-- ACTIVITY --
Each line starting at the one that contains "A pile is written" and ending at the one that contains "(*) following a" must be returned exactly, and the rest of the listing is left out.

+--

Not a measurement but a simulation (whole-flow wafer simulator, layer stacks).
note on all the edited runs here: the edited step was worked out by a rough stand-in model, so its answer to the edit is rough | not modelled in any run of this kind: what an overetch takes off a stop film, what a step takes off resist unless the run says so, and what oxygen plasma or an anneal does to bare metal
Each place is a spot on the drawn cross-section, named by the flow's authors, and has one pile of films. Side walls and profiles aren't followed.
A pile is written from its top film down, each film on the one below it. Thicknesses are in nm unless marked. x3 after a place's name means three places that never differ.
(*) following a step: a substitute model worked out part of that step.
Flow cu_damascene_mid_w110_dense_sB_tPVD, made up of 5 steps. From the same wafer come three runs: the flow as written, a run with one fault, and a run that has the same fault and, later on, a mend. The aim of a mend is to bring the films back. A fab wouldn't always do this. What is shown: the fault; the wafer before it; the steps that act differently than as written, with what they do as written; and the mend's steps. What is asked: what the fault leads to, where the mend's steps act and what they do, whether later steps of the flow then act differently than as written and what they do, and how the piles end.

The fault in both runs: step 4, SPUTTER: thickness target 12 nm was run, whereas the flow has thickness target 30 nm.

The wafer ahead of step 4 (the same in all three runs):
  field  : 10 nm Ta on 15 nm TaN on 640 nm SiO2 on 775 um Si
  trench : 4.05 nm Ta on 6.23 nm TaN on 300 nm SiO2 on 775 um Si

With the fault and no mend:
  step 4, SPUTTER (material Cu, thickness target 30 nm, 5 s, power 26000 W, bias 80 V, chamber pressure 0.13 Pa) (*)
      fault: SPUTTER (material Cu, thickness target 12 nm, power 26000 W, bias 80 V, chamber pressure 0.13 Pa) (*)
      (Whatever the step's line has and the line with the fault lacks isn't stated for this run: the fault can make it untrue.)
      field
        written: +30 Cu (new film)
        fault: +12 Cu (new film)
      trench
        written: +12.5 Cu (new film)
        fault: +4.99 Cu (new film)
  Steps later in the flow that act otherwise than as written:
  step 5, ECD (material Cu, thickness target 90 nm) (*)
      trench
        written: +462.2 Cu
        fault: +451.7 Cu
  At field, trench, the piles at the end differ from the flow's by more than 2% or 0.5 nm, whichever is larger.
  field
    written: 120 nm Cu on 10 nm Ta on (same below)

+--

-- TASK SOLUTION --
A pile is written from its top film down, each film on the one below it. Thicknesses are in nm unless marked. x3 after a place's name means three places that never differ.
(*) following a step: a substitute model worked out part of that step.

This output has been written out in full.